Line by line, transcribe the data shown below.

======== MATERIAL SHOWN

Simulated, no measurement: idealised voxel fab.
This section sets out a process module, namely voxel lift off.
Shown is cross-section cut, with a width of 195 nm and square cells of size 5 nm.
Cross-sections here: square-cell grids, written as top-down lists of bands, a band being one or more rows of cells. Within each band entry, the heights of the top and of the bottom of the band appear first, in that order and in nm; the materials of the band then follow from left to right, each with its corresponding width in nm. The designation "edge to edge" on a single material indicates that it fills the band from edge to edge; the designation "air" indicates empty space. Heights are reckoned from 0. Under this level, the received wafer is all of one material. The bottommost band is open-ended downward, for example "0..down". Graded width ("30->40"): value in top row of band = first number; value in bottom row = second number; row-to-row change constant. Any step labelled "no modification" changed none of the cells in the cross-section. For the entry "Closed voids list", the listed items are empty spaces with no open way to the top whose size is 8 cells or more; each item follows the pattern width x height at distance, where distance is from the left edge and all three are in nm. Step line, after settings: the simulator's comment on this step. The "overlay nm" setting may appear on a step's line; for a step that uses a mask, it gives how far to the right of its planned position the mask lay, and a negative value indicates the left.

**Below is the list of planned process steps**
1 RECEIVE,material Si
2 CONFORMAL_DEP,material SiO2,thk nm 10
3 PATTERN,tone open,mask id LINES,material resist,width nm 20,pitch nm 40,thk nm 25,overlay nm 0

================

RESPONSE AREA =
Simulated, no measurement: idealised voxel fab.
This section sets out a process module, namely voxel lift off.
Shown is cross-section cut, with a width of 195 nm and square cells of size 5 nm.
Cross-sections here: square-cell grids, written as top-down lists of bands, a band being one or more rows of cells. Within each band entry, the heights of the top and of the bottom of the band appear first, in that order and in nm; the materials of the band then follow from left to right, each with its corresponding width in nm. The designation "edge to edge" on a single material indicates that it fills the band from edge to edge; the designation "air" indicates empty space. Heights are reckoned from 0. Under this level, the received wafer is all of one material. The bottommost band is open-ended downward, for example "0..down". Graded width ("30->40"): value in top row of band = first number; value in bottom row = second number; row-to-row change constant. Any step labelled "no modification" changed none of the cells in the cross-section. For the entry "Closed voids list", the listed items are empty spaces with no open way to the top whose size is 8 cells or more; each item follows the pattern width x height at distance, where distance is from the left edge and all three are in nm. Step line, after settings: the simulator's comment on this step. The "overlay nm" setting may appear on a step's line; for a step that uses a mask, it gives how far to the right of its planned position the mask lay, and a negative value indicates the left.

**Below is the list of planned process steps**
1 RECEIVE,material Si
2 CONFORMAL_DEP,material SiO2,thk nm 10
3 PATTERN,tone open,mask id LINES,material resist,width nm 20,pitch nm 40,thk nm 25,overlay nm 0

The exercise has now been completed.